→ **WORK INSTRUCTION**
For this exercise, return exactly the lines of the material below that begin at the one with "Fleet of like" and stop after the one with "This fleet has".

→ **SOURCE MATERIAL**
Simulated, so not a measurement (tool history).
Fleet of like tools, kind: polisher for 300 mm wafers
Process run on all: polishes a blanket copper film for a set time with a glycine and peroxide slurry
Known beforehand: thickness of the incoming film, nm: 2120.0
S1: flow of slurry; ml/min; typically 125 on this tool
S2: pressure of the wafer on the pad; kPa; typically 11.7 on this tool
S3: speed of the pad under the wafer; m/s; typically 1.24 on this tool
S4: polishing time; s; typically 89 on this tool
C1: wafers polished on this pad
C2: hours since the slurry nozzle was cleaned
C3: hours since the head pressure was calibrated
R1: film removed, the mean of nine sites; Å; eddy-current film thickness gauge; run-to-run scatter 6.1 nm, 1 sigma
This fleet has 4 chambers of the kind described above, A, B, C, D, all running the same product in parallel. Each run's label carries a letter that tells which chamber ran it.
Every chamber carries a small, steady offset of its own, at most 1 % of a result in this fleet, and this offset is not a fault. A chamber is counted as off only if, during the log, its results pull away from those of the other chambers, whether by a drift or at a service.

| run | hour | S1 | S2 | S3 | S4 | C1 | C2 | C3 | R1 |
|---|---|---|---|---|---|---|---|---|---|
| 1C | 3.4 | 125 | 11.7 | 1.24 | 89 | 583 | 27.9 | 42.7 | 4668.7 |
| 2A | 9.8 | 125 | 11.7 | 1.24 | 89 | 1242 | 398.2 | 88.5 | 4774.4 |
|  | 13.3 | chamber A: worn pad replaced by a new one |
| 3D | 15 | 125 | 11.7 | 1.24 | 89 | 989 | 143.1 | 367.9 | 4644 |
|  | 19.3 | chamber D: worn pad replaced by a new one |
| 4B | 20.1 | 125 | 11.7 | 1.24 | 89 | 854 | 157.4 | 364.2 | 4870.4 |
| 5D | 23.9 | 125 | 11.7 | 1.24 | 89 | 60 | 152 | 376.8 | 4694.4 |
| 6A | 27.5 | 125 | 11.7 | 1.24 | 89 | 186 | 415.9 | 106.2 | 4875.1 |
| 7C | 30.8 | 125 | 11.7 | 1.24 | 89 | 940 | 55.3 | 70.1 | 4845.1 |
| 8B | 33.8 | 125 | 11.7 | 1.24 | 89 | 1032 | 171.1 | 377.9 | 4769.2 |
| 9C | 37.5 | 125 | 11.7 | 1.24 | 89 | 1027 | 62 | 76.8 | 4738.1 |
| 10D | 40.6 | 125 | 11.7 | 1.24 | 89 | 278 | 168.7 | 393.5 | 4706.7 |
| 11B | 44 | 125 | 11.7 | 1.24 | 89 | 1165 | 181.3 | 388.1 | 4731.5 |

→ **WORKED SOLUTION**
Fleet of like tools, kind: polisher for 300 mm wafers
Process run on all: polishes a blanket copper film for a set time with a glycine and peroxide slurry
Known beforehand: thickness of the incoming film, nm: 2120.0
S1: flow of slurry; ml/min; typically 125 on this tool
S2: pressure of the wafer on the pad; kPa; typically 11.7 on this tool
S3: speed of the pad under the wafer; m/s; typically 1.24 on this tool
S4: polishing time; s; typically 89 on this tool
C1: wafers polished on this pad
C2: hours since the slurry nozzle was cleaned
C3: hours since the head pressure was calibrated
R1: film removed, the mean of nine sites; Å; eddy-current film thickness gauge; run-to-run scatter 6.1 nm, 1 sigma
This fleet has 4 chambers of the kind described above, A, B, C, D, all running the same product in parallel. Each run's label carries a letter that tells which chamber ran it.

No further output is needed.